◆ **ASSIGNMENT**:
Reproduce, character for character, the entries from their opening line through the line with "Columns: A = DIBL_P".

**** EXCERPTED DATA ****

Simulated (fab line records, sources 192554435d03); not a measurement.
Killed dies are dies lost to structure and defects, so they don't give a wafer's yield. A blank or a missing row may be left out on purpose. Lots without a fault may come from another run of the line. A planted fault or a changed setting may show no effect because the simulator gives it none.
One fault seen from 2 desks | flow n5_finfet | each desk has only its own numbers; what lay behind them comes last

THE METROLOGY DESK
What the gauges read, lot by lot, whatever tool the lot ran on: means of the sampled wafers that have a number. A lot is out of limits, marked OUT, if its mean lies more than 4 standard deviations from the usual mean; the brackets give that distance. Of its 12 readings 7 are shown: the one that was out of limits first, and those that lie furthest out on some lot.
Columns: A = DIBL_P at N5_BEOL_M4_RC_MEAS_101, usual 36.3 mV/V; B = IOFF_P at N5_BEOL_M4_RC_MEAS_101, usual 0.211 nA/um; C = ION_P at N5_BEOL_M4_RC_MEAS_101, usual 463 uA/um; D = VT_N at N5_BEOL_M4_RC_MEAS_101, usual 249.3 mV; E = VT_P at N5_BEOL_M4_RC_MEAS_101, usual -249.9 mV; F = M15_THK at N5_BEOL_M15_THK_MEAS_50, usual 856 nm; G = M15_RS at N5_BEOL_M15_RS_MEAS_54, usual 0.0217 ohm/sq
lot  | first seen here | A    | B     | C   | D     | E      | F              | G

****

◆ **WRITTEN RESPONSE**:
Simulated (fab line records, sources 192554435d03); not a measurement.
Killed dies are dies lost to structure and defects, so they don't give a wafer's yield. A blank or a missing row may be left out on purpose. Lots without a fault may come from another run of the line. A planted fault or a changed setting may show no effect because the simulator gives it none.
One fault seen from 2 desks | flow n5_finfet | each desk has only its own numbers; what lay behind them comes last

THE METROLOGY DESK
What the gauges read, lot by lot, whatever tool the lot ran on: means of the sampled wafers that have a number. A lot is out of limits, marked OUT, if its mean lies more than 4 standard deviations from the usual mean; the brackets give that distance. Of its 12 readings 7 are shown: the one that was out of limits first, and those that lie furthest out on some lot.
Columns: A = DIBL_P at N5_BEOL_M4_RC_MEAS_101, usual 36.3 mV/V; B = IOFF_P at N5_BEOL_M4_RC_MEAS_101, usual 0.211 nA/um; C = ION_P at N5_BEOL_M4_RC_MEAS_101, usual 463 uA/um; D = VT_N at N5_BEOL_M4_RC_MEAS_101, usual 249.3 mV; E = VT_P at N5_BEOL_M4_RC_MEAS_101, usual -249.9 mV; F = M15_THK at N5_BEOL_M15_THK_MEAS_50, usual 856 nm; G = M15_RS at N5_BEOL_M15_RS_MEAS_54, usual 0.0217 ohm/sq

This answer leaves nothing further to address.